-------------------------
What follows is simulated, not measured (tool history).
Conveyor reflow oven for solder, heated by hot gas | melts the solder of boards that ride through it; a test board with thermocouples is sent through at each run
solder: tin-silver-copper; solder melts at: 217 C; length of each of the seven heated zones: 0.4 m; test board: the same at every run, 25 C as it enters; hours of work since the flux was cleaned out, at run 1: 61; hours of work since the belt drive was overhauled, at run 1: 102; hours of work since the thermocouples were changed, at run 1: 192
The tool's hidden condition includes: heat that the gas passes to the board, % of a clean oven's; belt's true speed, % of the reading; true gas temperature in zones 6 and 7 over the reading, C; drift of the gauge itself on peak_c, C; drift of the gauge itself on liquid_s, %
-------------------------

## Assigned task
Using the entries above, please restate each one word for word.

## Response
What follows is simulated, not measured (tool history).
Conveyor reflow oven for solder, heated by hot gas | melts the solder of boards that ride through it; a test board with thermocouples is sent through at each run
solder: tin-silver-copper; solder melts at: 217 C; length of each of the seven heated zones: 0.4 m; test board: the same at every run, 25 C as it enters; hours of work since the flux was cleaned out, at run 1: 61; hours of work since the belt drive was overhauled, at run 1: 102; hours of work since the thermocouples were changed, at run 1: 192
The tool's hidden condition includes: heat that the gas passes to the board, % of a clean oven's; belt's true speed, % of the reading; true gas temperature in zones 6 and 7 over the reading, C; drift of the gauge itself on peak_c, C; drift of the gauge itself on liquid_s, %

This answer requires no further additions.